*** Begin section ***

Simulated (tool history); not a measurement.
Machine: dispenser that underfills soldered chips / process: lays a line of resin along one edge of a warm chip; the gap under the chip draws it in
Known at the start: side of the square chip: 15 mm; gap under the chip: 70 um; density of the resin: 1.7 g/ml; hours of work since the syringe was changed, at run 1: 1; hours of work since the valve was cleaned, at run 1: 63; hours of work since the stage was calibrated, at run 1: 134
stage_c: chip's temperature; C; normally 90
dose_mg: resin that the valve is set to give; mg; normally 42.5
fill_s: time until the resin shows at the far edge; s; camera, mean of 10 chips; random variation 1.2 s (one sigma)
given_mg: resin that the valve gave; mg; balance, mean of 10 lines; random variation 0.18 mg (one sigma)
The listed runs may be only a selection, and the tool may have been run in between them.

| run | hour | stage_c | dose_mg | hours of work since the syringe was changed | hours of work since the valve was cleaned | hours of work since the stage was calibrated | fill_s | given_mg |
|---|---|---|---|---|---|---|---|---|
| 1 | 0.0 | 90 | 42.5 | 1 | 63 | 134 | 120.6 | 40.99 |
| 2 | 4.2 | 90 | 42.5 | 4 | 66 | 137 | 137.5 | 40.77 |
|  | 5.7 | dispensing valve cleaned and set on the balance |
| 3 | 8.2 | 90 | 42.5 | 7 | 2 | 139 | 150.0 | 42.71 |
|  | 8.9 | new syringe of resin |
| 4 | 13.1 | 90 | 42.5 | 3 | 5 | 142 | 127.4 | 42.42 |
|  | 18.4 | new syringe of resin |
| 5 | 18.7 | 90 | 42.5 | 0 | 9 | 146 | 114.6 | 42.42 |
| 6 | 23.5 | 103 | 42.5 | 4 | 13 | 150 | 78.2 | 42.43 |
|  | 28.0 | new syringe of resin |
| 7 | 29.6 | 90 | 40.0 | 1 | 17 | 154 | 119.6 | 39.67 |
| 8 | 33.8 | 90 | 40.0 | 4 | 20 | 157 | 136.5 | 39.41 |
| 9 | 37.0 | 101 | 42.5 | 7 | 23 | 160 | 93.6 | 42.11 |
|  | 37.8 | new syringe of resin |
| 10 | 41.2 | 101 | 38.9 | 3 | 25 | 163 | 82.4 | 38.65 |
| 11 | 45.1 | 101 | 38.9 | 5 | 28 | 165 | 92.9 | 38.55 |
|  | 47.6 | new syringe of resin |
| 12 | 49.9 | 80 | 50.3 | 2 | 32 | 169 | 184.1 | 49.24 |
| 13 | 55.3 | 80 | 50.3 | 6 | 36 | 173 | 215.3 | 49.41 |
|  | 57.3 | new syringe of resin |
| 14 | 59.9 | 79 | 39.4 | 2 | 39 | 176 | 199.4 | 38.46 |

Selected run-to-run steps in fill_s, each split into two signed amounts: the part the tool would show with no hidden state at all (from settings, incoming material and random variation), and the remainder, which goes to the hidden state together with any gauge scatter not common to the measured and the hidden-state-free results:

*** End section ***

Copy out each line of the data above, exactly, if it lies between the line holding "127.4 | 42.42 |" and the line holding "92.9 | 38.55 |", inclusive; copy no other line.

[WRITTEN REPLY]
| 4 | 13.1 | 90 | 42.5 | 3 | 5 | 142 | 127.4 | 42.42 |
|  | 18.4 | new syringe of resin |
| 5 | 18.7 | 90 | 42.5 | 0 | 9 | 146 | 114.6 | 42.42 |
| 6 | 23.5 | 103 | 42.5 | 4 | 13 | 150 | 78.2 | 42.43 |
|  | 28.0 | new syringe of resin |
| 7 | 29.6 | 90 | 40.0 | 1 | 17 | 154 | 119.6 | 39.67 |
| 8 | 33.8 | 90 | 40.0 | 4 | 20 | 157 | 136.5 | 39.41 |
| 9 | 37.0 | 101 | 42.5 | 7 | 23 | 160 | 93.6 | 42.11 |
|  | 37.8 | new syringe of resin |
| 10 | 41.2 | 101 | 38.9 | 3 | 25 | 163 | 82.4 | 38.65 |
| 11 | 45.1 | 101 | 38.9 | 5 | 28 | 165 | 92.9 | 38.55 |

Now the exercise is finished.